Data to examine: Begin

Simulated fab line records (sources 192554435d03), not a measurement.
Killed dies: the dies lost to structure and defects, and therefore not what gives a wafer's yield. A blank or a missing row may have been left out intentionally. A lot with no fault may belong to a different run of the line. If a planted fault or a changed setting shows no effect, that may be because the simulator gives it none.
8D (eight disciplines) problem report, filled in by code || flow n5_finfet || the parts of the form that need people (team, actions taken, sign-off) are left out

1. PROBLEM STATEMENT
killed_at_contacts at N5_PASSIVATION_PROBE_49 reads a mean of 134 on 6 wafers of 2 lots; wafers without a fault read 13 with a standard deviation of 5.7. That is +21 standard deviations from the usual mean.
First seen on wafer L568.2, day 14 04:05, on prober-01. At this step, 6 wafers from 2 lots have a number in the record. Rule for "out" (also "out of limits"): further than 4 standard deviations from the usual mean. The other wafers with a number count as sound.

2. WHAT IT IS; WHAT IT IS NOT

Data to examine: End

**Work order**
Nothing may be left out: return each entry exactly as it reads.

**Written reply**
Simulated fab line records (sources 192554435d03), not a measurement.
Killed dies: the dies lost to structure and defects, and therefore not what gives a wafer's yield. A blank or a missing row may have been left out intentionally. A lot with no fault may belong to a different run of the line. If a planted fault or a changed setting shows no effect, that may be because the simulator gives it none.
8D (eight disciplines) problem report, filled in by code || flow n5_finfet || the parts of the form that need people (team, actions taken, sign-off) are left out

1. PROBLEM STATEMENT
killed_at_contacts at N5_PASSIVATION_PROBE_49 reads a mean of 134 on 6 wafers of 2 lots; wafers without a fault read 13 with a standard deviation of 5.7. That is +21 standard deviations from the usual mean.
First seen on wafer L568.2, day 14 04:05, on prober-01. At this step, 6 wafers from 2 lots have a number in the record. Rule for "out" (also "out of limits"): further than 4 standard deviations from the usual mean. The other wafers with a number count as sound.

2. WHAT IT IS; WHAT IT IS NOT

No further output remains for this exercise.